> _EXERCISE_
Please output exactly the lines of the material from the first through the line containing "## THE ANSWER, worked", and nothing more.

> _EXTRACTED RECORDS_
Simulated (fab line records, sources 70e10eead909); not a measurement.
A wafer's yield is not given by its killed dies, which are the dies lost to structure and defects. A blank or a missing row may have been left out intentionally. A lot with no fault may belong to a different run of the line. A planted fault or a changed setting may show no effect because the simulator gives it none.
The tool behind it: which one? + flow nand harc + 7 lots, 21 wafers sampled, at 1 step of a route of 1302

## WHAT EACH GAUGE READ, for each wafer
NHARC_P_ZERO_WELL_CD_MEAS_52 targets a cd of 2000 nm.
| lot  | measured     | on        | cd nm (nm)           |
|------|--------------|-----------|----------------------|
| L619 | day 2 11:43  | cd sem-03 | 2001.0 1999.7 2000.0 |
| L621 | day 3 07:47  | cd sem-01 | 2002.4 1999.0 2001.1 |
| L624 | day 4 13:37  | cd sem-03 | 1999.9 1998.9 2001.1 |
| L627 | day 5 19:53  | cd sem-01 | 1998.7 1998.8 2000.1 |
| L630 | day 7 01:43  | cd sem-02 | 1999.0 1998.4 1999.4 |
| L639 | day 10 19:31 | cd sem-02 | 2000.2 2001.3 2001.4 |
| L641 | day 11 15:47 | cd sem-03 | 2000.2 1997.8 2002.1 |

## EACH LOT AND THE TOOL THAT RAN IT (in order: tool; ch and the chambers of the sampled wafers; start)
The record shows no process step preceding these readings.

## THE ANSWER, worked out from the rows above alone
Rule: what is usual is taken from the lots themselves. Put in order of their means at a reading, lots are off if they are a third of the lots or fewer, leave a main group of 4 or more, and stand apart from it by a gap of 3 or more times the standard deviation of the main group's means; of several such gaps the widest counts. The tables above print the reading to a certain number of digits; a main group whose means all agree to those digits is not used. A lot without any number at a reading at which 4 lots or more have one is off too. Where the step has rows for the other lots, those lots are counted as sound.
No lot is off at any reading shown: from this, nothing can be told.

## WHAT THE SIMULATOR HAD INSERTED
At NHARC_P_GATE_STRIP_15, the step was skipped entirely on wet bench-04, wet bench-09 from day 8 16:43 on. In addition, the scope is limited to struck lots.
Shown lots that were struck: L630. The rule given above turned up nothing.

> _ANSWER SECTION_
Simulated (fab line records, sources 70e10eead909); not a measurement.
A wafer's yield is not given by its killed dies, which are the dies lost to structure and defects. A blank or a missing row may have been left out intentionally. A lot with no fault may belong to a different run of the line. A planted fault or a changed setting may show no effect because the simulator gives it none.
The tool behind it: which one? + flow nand harc + 7 lots, 21 wafers sampled, at 1 step of a route of 1302

## WHAT EACH GAUGE READ, for each wafer
NHARC_P_ZERO_WELL_CD_MEAS_52 targets a cd of 2000 nm.
| lot  | measured     | on        | cd nm (nm)           |
|------|--------------|-----------|----------------------|
| L619 | day 2 11:43  | cd sem-03 | 2001.0 1999.7 2000.0 |
| L621 | day 3 07:47  | cd sem-01 | 2002.4 1999.0 2001.1 |
| L624 | day 4 13:37  | cd sem-03 | 1999.9 1998.9 2001.1 |
| L627 | day 5 19:53  | cd sem-01 | 1998.7 1998.8 2000.1 |
| L630 | day 7 01:43  | cd sem-02 | 1999.0 1998.4 1999.4 |
| L639 | day 10 19:31 | cd sem-02 | 2000.2 2001.3 2001.4 |
| L641 | day 11 15:47 | cd sem-03 | 2000.2 1997.8 2002.1 |

## EACH LOT AND THE TOOL THAT RAN IT (in order: tool; ch and the chambers of the sampled wafers; start)
The record shows no process step preceding these readings.

## THE ANSWER, worked out from the rows above alone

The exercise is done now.